§ **REQUIREMENT**: In exact form, set down only those lines of the material that run from its first line to the line with "note on this", inclusive.

=== Begin Enclosure ===

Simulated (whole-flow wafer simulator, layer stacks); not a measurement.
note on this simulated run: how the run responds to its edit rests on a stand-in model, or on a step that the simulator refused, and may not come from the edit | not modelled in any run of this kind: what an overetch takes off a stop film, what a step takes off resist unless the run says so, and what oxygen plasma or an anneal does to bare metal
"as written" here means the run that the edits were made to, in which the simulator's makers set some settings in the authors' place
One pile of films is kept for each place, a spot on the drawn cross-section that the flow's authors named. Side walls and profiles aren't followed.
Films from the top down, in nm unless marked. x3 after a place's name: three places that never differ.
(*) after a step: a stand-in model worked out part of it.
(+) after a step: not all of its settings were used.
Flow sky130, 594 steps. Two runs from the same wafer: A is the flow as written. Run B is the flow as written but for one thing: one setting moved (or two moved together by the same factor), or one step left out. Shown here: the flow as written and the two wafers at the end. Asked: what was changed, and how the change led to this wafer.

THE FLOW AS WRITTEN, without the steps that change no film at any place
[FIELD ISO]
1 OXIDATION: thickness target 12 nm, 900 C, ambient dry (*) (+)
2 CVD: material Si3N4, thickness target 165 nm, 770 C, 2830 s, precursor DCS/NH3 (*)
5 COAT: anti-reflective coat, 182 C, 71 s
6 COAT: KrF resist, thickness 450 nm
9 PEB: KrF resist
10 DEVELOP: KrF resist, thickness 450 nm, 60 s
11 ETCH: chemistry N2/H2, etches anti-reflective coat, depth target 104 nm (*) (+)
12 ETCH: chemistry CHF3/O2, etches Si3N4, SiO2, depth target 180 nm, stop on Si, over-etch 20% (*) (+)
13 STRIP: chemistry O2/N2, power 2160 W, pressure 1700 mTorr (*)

=== End Enclosure ===

§ **RESPONSE**:
Simulated (whole-flow wafer simulator, layer stacks); not a measurement.
note on this simulated run: how the run responds to its edit rests on a stand-in model, or on a step that the simulator refused, and may not come from the edit | not modelled in any run of this kind: what an overetch takes off a stop film, what a step takes off resist unless the run says so, and what oxygen plasma or an anneal does to bare metal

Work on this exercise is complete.